WORK ORDER: Only the opening lines of the listing, through the one with "(*) after a", are to be retyped, each exactly as it stands.

★ ★ ★ ★ ★ ★ ★

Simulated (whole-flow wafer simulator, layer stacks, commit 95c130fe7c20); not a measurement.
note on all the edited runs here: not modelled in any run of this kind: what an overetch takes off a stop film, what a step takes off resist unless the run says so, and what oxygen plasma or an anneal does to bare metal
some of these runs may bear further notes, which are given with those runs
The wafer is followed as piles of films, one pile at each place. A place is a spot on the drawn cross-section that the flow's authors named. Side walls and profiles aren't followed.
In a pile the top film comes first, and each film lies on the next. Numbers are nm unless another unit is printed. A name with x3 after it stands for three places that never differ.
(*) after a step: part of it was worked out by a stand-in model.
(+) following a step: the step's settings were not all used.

★ ★ ★ ★ ★ ★ ★

PROBLEM SOLUTION:
Simulated (whole-flow wafer simulator, layer stacks, commit 95c130fe7c20); not a measurement.
note on all the edited runs here: not modelled in any run of this kind: what an overetch takes off a stop film, what a step takes off resist unless the run says so, and what oxygen plasma or an anneal does to bare metal
some of these runs may bear further notes, which are given with those runs
The wafer is followed as piles of films, one pile at each place. A place is a spot on the drawn cross-section that the flow's authors named. Side walls and profiles aren't followed.
In a pile the top film comes first, and each film lies on the next. Numbers are nm unless another unit is printed. A name with x3 after it stands for three places that never differ.
(*) after a step: part of it was worked out by a stand-in model.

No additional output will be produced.